§ ASSIGNMENT:
Of the lines below, write out exactly those from the line with "Run 8, hour" through the line with "Run B, hour", both included, and skip the rest.

(GIVEN INFORMATION)

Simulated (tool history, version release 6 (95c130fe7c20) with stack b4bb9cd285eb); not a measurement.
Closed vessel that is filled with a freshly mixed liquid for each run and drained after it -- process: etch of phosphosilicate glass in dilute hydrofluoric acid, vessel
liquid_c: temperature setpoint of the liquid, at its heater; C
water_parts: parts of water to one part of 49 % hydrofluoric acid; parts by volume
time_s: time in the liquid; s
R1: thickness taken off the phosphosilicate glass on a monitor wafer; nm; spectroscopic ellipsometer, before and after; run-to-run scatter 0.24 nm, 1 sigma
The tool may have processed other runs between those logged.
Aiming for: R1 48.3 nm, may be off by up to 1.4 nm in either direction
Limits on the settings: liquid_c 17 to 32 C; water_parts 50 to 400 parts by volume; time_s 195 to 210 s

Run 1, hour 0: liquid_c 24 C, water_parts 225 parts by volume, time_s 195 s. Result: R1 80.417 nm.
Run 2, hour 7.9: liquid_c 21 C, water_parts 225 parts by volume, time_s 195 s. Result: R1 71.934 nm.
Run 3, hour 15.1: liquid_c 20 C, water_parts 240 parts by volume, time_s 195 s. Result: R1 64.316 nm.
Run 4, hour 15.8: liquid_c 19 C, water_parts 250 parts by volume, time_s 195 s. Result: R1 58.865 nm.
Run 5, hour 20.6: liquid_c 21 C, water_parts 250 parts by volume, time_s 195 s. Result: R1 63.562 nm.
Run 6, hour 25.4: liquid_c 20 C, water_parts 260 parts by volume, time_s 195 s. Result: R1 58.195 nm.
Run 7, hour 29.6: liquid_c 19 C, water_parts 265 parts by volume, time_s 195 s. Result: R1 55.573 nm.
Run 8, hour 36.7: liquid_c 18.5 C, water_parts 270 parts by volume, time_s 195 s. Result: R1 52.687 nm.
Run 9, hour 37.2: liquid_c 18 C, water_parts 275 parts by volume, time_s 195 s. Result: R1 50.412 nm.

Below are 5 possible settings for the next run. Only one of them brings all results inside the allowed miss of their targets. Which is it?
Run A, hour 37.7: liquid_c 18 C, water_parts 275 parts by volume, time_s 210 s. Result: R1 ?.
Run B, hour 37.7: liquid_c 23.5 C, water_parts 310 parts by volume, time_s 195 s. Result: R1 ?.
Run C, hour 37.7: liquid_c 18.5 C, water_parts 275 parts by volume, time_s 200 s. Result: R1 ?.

(End GIVEN INFORMATION)

§ YOUR SOLUTION:
Run 8, hour 36.7: liquid_c 18.5 C, water_parts 270 parts by volume, time_s 195 s. Result: R1 52.687 nm.
Run 9, hour 37.2: liquid_c 18 C, water_parts 275 parts by volume, time_s 195 s. Result: R1 50.412 nm.

Below are 5 possible settings for the next run. Only one of them brings all results inside the allowed miss of their targets. Which is it?
Run A, hour 37.7: liquid_c 18 C, water_parts 275 parts by volume, time_s 210 s. Result: R1 ?.
Run B, hour 37.7: liquid_c 23.5 C, water_parts 310 parts by volume, time_s 195 s. Result: R1 ?.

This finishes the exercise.